--------

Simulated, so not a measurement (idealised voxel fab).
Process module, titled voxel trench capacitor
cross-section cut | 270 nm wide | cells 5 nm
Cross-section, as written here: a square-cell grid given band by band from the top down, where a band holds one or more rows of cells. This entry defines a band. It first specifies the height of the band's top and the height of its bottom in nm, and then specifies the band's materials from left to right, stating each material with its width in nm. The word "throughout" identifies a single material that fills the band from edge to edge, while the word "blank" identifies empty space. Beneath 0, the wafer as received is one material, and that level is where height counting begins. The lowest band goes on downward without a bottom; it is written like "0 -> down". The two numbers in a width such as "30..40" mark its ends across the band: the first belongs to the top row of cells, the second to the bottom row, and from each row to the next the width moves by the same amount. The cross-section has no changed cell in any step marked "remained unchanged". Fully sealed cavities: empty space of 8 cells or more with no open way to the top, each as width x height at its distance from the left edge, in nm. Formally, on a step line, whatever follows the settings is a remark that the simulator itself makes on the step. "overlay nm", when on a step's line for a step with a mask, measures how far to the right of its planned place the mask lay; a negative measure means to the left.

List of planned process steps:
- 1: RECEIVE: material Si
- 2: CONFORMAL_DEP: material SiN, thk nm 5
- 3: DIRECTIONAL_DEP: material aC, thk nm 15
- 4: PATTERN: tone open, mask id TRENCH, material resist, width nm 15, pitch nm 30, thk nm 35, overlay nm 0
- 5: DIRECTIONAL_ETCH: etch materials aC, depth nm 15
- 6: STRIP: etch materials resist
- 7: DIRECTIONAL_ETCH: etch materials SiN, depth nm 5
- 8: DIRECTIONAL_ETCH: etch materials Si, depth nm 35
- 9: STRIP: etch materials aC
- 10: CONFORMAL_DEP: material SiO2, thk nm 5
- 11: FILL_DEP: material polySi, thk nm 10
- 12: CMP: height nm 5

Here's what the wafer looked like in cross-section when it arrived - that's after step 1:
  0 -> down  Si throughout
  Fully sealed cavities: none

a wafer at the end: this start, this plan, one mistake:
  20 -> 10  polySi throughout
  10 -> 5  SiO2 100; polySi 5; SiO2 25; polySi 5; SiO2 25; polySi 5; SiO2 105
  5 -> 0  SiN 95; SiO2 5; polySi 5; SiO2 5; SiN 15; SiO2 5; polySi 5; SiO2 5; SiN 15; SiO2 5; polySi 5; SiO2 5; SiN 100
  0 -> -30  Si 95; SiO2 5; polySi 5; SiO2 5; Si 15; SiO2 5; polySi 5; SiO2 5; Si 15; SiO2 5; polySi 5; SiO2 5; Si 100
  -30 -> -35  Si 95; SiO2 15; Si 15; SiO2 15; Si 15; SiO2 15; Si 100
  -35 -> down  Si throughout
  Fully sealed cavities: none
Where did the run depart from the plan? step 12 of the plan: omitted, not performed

--------

TASK ITEM:
Copy the lines above exactly, beginning at the line that has "- 2: CONFORMAL_DEP: material SiN, thk nm 5" and stopping after the line that has "SiO2 5; SiN 100", and omit the rest.

EXERCISE OUTPUT:
- 2: CONFORMAL_DEP: material SiN, thk nm 5
- 3: DIRECTIONAL_DEP: material aC, thk nm 15
- 4: PATTERN: tone open, mask id TRENCH, material resist, width nm 15, pitch nm 30, thk nm 35, overlay nm 0
- 5: DIRECTIONAL_ETCH: etch materials aC, depth nm 15
- 6: STRIP: etch materials resist
- 7: DIRECTIONAL_ETCH: etch materials SiN, depth nm 5
- 8: DIRECTIONAL_ETCH: etch materials Si, depth nm 35
- 9: STRIP: etch materials aC
- 10: CONFORMAL_DEP: material SiO2, thk nm 5
- 11: FILL_DEP: material polySi, thk nm 10
- 12: CMP: height nm 5

Here's what the wafer looked like in cross-section when it arrived - that's after step 1:
  0 -> down  Si throughout
  Fully sealed cavities: none

a wafer at the end: this start, this plan, one mistake:
  20 -> 10  polySi throughout
  10 -> 5  SiO2 100; polySi 5; SiO2 25; polySi 5; SiO2 25; polySi 5; SiO2 105
  5 -> 0  SiN 95; SiO2 5; polySi 5; SiO2 5; SiN 15; SiO2 5; polySi 5; SiO2 5; SiN 15; SiO2 5; polySi 5; SiO2 5; SiN 100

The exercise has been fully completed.